ASSIGNED TASK:
Go through the entries below from the first line and output each one exactly, up to and including the line with "A cross-section is".

EXTRACTED DATA below:
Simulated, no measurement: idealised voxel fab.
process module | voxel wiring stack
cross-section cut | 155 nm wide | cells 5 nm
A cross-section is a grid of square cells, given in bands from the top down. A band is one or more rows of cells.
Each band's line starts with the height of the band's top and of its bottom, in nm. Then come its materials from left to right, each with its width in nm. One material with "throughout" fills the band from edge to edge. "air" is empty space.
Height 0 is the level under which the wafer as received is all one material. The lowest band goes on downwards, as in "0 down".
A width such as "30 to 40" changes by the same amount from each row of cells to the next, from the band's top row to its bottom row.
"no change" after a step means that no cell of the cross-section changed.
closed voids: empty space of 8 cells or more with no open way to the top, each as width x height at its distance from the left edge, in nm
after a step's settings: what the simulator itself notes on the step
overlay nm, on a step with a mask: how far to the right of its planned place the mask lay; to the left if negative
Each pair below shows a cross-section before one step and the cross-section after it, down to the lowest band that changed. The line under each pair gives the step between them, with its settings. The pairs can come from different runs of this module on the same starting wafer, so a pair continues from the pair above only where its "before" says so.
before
End of EXTRACTED DATA.

WRITTEN RESPONSE:
Simulated, no measurement: idealised voxel fab.
process module | voxel wiring stack
cross-section cut | 155 nm wide | cells 5 nm
A cross-section is a grid of square cells, given in bands from the top down. A band is one or more rows of cells.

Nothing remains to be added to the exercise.